[THE DATA]
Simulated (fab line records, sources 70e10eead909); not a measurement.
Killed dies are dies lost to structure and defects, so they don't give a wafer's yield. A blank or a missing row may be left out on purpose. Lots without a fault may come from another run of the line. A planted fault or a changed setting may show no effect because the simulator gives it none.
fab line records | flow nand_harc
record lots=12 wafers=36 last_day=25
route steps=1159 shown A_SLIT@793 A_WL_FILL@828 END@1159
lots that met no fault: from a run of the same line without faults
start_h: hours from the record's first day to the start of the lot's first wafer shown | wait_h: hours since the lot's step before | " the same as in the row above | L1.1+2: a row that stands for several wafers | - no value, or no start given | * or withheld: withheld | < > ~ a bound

[EXERCISE] Output the data above without altering a line.

[RESULT]
Simulated (fab line records, sources 70e10eead909); not a measurement.
Killed dies are dies lost to structure and defects, so they don't give a wafer's yield. A blank or a missing row may be left out on purpose. Lots without a fault may come from another run of the line. A planted fault or a changed setting may show no effect because the simulator gives it none.
fab line records | flow nand_harc
record lots=12 wafers=36 last_day=25
route steps=1159 shown A_SLIT@793 A_WL_FILL@828 END@1159
lots that met no fault: from a run of the same line without faults
start_h: hours from the record's first day to the start of the lot's first wafer shown | wait_h: hours since the lot's step before | " the same as in the row above | L1.1+2: a row that stands for several wafers | - no value, or no start given | * or withheld: withheld | < > ~ a bound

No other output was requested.